**WORK ITEM:** Each line of the material below must be transcribed exactly.

**SOURCE DATA:**
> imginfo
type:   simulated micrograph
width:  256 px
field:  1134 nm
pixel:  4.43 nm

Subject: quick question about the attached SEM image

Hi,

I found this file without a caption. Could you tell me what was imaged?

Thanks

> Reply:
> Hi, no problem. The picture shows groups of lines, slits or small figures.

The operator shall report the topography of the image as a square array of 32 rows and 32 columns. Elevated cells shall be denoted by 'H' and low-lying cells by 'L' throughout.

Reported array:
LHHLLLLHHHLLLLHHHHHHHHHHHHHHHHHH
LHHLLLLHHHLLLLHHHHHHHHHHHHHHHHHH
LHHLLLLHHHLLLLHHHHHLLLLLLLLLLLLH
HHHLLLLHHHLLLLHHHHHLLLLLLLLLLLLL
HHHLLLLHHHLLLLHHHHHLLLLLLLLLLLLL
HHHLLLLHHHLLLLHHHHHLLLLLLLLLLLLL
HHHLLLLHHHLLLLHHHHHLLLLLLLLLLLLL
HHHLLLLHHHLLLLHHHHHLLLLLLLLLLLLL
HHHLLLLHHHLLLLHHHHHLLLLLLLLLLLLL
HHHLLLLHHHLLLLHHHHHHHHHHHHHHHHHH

**WRITTEN SOLUTION:**
> imginfo
type:   simulated micrograph
width:  256 px
field:  1134 nm
pixel:  4.43 nm

Subject: quick question about the attached SEM image

Hi,

I found this file without a caption. Could you tell me what was imaged?

Thanks

> Reply:
> Hi, no problem. The picture shows groups of lines, slits or small figures.

The operator shall report the topography of the image as a square array of 32 rows and 32 columns. Elevated cells shall be denoted by 'H' and low-lying cells by 'L' throughout.

Reported array:
LHHLLLLHHHLLLLHHHHHHHHHHHHHHHHHH
LHHLLLLHHHLLLLHHHHHHHHHHHHHHHHHH
LHHLLLLHHHLLLLHHHHHLLLLLLLLLLLLH
HHHLLLLHHHLLLLHHHHHLLLLLLLLLLLLL
HHHLLLLHHHLLLLHHHHHLLLLLLLLLLLLL
HHHLLLLHHHLLLLHHHHHLLLLLLLLLLLLL
HHHLLLLHHHLLLLHHHHHLLLLLLLLLLLLL
HHHLLLLHHHLLLLHHHHHLLLLLLLLLLLLL
HHHLLLLHHHLLLLHHHHHLLLLLLLLLLLLL
HHHLLLLHHHLLLLHHHHHHHHHHHHHHHHHH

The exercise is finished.